Work order => Everything from the first line of the entries below through the line holding "LLLLLLLLLLHHHHHH" must be printed exactly as written.

Supplied data Block Start

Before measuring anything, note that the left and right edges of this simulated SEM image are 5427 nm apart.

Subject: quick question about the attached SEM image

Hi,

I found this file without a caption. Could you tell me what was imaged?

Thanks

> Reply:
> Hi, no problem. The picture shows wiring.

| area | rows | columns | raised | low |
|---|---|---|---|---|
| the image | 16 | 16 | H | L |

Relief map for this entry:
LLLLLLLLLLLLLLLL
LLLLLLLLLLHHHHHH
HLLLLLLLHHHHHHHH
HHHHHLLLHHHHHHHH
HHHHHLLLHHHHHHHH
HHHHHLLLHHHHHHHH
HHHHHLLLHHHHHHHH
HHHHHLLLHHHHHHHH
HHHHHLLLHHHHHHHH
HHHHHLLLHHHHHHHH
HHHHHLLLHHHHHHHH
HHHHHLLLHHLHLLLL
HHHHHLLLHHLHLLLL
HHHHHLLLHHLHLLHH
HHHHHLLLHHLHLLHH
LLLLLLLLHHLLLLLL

Supplied data Block End

Exercise answer =>
Before measuring anything, note that the left and right edges of this simulated SEM image are 5427 nm apart.

Subject: quick question about the attached SEM image

Hi,

I found this file without a caption. Could you tell me what was imaged?

Thanks

> Reply:
> Hi, no problem. The picture shows wiring.

| area | rows | columns | raised | low |
|---|---|---|---|---|
| the image | 16 | 16 | H | L |

Relief map for this entry:
LLLLLLLLLLLLLLLL
LLLLLLLLLLHHHHHH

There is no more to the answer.